- [Given information]
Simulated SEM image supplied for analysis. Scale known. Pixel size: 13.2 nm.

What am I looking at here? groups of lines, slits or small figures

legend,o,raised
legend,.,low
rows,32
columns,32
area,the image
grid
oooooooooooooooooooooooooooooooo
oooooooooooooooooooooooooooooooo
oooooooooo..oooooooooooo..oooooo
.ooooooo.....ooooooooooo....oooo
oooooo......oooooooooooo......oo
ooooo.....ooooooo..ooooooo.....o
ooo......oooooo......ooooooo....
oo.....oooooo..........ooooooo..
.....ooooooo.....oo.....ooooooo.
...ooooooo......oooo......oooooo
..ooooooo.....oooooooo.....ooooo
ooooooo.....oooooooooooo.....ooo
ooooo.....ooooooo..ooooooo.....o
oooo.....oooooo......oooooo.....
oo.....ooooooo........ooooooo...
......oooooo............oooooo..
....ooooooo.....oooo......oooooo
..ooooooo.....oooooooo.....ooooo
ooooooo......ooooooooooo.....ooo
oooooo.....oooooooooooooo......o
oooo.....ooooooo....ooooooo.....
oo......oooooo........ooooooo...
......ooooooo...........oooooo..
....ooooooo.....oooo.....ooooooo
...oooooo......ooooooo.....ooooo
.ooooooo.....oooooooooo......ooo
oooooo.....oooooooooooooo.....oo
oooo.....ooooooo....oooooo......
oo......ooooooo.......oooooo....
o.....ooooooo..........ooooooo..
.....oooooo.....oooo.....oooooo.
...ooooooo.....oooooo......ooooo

- [Assignment]
Only the lines from the one containing "area,the image" through the one containing "oooo.....oooooo......oooooo....." are to be retyped, both boundary lines included, with no other material.

- [Your response]
area,the image
grid
oooooooooooooooooooooooooooooooo
oooooooooooooooooooooooooooooooo
oooooooooo..oooooooooooo..oooooo
.ooooooo.....ooooooooooo....oooo
oooooo......oooooooooooo......oo
ooooo.....ooooooo..ooooooo.....o
ooo......oooooo......ooooooo....
oo.....oooooo..........ooooooo..
.....ooooooo.....oo.....ooooooo.
...ooooooo......oooo......oooooo
..ooooooo.....oooooooo.....ooooo
ooooooo.....oooooooooooo.....ooo
ooooo.....ooooooo..ooooooo.....o
oooo.....oooooo......oooooo.....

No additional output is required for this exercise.